**WORK TASK**:
Write the records out again, unchanged.

-- Opening Marker --

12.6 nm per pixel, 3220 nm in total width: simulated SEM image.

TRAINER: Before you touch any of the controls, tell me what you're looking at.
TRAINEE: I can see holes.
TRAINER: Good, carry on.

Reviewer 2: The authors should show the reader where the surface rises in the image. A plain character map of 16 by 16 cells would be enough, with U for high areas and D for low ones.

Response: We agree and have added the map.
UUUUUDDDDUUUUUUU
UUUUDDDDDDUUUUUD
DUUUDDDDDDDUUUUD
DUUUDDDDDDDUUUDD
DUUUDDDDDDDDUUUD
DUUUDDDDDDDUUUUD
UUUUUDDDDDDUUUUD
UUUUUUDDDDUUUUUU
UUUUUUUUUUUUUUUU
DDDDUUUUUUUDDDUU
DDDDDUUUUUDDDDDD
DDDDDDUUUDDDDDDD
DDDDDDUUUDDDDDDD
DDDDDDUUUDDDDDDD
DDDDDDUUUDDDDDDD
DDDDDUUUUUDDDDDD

-- Closing Marker --

**TASK ANSWER**:
12.6 nm per pixel, 3220 nm in total width: simulated SEM image.

TRAINER: Before you touch any of the controls, tell me what you're looking at.
TRAINEE: I can see holes.
TRAINER: Good, carry on.

Reviewer 2: The authors should show the reader where the surface rises in the image. A plain character map of 16 by 16 cells would be enough, with U for high areas and D for low ones.

Response: We agree and have added the map.
UUUUUDDDDUUUUUUU
UUUUDDDDDDUUUUUD
DUUUDDDDDDDUUUUD
DUUUDDDDDDDUUUDD
DUUUDDDDDDDDUUUD
DUUUDDDDDDDUUUUD
UUUUUDDDDDDUUUUD
UUUUUUDDDDUUUUUU
UUUUUUUUUUUUUUUU
DDDDUUUUUUUDDDUU
DDDDDUUUUUDDDDDD
DDDDDDUUUDDDDDDD
DDDDDDUUUDDDDDDD
DDDDDDUUUDDDDDDD
DDDDDDUUUDDDDDDD
DDDDDUUUUUDDDDDD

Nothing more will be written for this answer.